═══
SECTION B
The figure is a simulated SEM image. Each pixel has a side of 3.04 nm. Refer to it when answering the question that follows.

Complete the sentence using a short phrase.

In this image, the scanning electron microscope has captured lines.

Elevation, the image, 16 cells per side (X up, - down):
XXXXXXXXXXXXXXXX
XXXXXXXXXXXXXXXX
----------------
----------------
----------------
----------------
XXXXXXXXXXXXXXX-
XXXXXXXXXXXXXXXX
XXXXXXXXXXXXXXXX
═══

# Required action
Write out the data exactly as it stands.

# Exercise result
SECTION B
The figure is a simulated SEM image. Each pixel has a side of 3.04 nm. Refer to it when answering the question that follows.

Complete the sentence using a short phrase.

In this image, the scanning electron microscope has captured lines.

Elevation, the image, 16 cells per side (X up, - down):
XXXXXXXXXXXXXXXX
XXXXXXXXXXXXXXXX
----------------
----------------
----------------
----------------
XXXXXXXXXXXXXXX-
XXXXXXXXXXXXXXXX
XXXXXXXXXXXXXXXX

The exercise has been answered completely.